• [REQUIREMENT]:
Nothing in the data may be altered, so output all of it exactly.

• [INFORMATION GIVEN]:
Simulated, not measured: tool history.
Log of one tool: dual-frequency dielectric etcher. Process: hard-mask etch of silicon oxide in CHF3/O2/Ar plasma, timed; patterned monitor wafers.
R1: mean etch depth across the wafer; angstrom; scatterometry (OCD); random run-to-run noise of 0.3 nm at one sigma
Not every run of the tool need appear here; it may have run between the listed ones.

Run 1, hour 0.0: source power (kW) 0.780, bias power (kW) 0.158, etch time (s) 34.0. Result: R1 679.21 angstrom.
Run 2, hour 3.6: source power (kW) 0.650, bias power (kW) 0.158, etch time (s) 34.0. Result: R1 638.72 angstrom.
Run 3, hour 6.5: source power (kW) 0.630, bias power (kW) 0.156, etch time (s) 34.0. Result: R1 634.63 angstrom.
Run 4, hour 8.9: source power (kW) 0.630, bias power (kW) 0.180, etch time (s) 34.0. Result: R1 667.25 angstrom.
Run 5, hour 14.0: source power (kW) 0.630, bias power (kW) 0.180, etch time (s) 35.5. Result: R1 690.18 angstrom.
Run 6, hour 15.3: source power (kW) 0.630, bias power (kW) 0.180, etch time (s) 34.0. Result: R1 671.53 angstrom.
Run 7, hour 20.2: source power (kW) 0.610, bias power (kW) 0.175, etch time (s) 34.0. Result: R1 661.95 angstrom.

• [RESULT]:
Simulated, not measured: tool history.
Log of one tool: dual-frequency dielectric etcher. Process: hard-mask etch of silicon oxide in CHF3/O2/Ar plasma, timed; patterned monitor wafers.
R1: mean etch depth across the wafer; angstrom; scatterometry (OCD); random run-to-run noise of 0.3 nm at one sigma
Not every run of the tool need appear here; it may have run between the listed ones.

Run 1, hour 0.0: source power (kW) 0.780, bias power (kW) 0.158, etch time (s) 34.0. Result: R1 679.21 angstrom.
Run 2, hour 3.6: source power (kW) 0.650, bias power (kW) 0.158, etch time (s) 34.0. Result: R1 638.72 angstrom.
Run 3, hour 6.5: source power (kW) 0.630, bias power (kW) 0.156, etch time (s) 34.0. Result: R1 634.63 angstrom.
Run 4, hour 8.9: source power (kW) 0.630, bias power (kW) 0.180, etch time (s) 34.0. Result: R1 667.25 angstrom.
Run 5, hour 14.0: source power (kW) 0.630, bias power (kW) 0.180, etch time (s) 35.5. Result: R1 690.18 angstrom.
Run 6, hour 15.3: source power (kW) 0.630, bias power (kW) 0.180, etch time (s) 34.0. Result: R1 671.53 angstrom.
Run 7, hour 20.2: source power (kW) 0.610, bias power (kW) 0.175, etch time (s) 34.0. Result: R1 661.95 angstrom.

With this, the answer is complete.